■ ■ ■ ■ ■ ■ ■
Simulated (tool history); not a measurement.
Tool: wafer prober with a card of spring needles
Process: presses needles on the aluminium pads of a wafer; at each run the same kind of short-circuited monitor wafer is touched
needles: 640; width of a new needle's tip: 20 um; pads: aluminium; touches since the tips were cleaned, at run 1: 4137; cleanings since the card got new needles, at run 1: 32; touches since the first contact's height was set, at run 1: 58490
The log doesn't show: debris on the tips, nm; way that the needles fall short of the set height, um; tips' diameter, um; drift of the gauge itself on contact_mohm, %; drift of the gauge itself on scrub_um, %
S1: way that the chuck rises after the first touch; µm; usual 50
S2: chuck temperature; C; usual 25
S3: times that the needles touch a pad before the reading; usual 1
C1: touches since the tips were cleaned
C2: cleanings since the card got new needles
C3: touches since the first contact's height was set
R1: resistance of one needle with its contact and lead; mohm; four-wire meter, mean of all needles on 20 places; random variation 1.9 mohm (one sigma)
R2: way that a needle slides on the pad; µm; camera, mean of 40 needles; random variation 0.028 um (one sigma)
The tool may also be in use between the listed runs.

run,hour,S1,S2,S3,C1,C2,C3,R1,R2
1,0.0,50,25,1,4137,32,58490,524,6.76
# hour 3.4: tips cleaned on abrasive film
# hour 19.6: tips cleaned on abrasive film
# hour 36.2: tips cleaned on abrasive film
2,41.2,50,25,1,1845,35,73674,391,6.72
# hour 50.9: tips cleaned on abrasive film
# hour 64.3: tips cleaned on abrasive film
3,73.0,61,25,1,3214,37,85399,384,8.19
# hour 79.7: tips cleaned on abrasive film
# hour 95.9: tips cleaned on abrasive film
■ ■ ■ ■ ■ ■ ■

Required action: Having read the entries above, repeat them exactly.

Exercise response:
Simulated (tool history); not a measurement.
Tool: wafer prober with a card of spring needles
Process: presses needles on the aluminium pads of a wafer; at each run the same kind of short-circuited monitor wafer is touched
needles: 640; width of a new needle's tip: 20 um; pads: aluminium; touches since the tips were cleaned, at run 1: 4137; cleanings since the card got new needles, at run 1: 32; touches since the first contact's height was set, at run 1: 58490
The log doesn't show: debris on the tips, nm; way that the needles fall short of the set height, um; tips' diameter, um; drift of the gauge itself on contact_mohm, %; drift of the gauge itself on scrub_um, %
S1: way that the chuck rises after the first touch; µm; usual 50
S2: chuck temperature; C; usual 25
S3: times that the needles touch a pad before the reading; usual 1
C1: touches since the tips were cleaned
C2: cleanings since the card got new needles
C3: touches since the first contact's height was set
R1: resistance of one needle with its contact and lead; mohm; four-wire meter, mean of all needles on 20 places; random variation 1.9 mohm (one sigma)
R2: way that a needle slides on the pad; µm; camera, mean of 40 needles; random variation 0.028 um (one sigma)
The tool may also be in use between the listed runs.

run,hour,S1,S2,S3,C1,C2,C3,R1,R2
1,0.0,50,25,1,4137,32,58490,524,6.76
# hour 3.4: tips cleaned on abrasive film
# hour 19.6: tips cleaned on abrasive film
# hour 36.2: tips cleaned on abrasive film
2,41.2,50,25,1,1845,35,73674,391,6.72
# hour 50.9: tips cleaned on abrasive film
# hour 64.3: tips cleaned on abrasive film
3,73.0,61,25,1,3214,37,85399,384,8.19
# hour 79.7: tips cleaned on abrasive film
# hour 95.9: tips cleaned on abrasive film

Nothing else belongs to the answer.